Would you please write out the records below exactly as they appear?

'''
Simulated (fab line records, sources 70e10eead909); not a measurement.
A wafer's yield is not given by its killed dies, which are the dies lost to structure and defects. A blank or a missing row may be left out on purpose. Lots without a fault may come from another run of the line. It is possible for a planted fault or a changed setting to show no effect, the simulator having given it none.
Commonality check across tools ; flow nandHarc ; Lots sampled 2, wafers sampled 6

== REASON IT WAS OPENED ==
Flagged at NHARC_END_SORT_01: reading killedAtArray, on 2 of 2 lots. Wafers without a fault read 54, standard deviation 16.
'''

- [Solution]:
Simulated (fab line records, sources 70e10eead909); not a measurement.
A wafer's yield is not given by its killed dies, which are the dies lost to structure and defects. A blank or a missing row may be left out on purpose. Lots without a fault may come from another run of the line. It is possible for a planted fault or a changed setting to show no effect, the simulator having given it none.
Commonality check across tools ; flow nandHarc ; Lots sampled 2, wafers sampled 6

== REASON IT WAS OPENED ==
Flagged at NHARC_END_SORT_01: reading killedAtArray, on 2 of 2 lots. Wafers without a fault read 54, standard deviation 16.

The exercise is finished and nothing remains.